----- Data section

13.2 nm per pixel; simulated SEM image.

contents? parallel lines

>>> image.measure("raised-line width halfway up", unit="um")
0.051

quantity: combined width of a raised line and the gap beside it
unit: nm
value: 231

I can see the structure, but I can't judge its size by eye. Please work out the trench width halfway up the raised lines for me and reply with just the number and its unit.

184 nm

----------

Looking back over the data above, restate word for word the lines that begin at the line with "contents? parallel lines" and end at the line with "I can see the", inclusive.

__Written response__.
contents? parallel lines

>>> image.measure("raised-line width halfway up", unit="um")
0.051

quantity: combined width of a raised line and the gap beside it
unit: nm
value: 231

I can see the structure, but I can't judge its size by eye. Please work out the trench width halfway up the raised lines for me and reply with just the number and its unit.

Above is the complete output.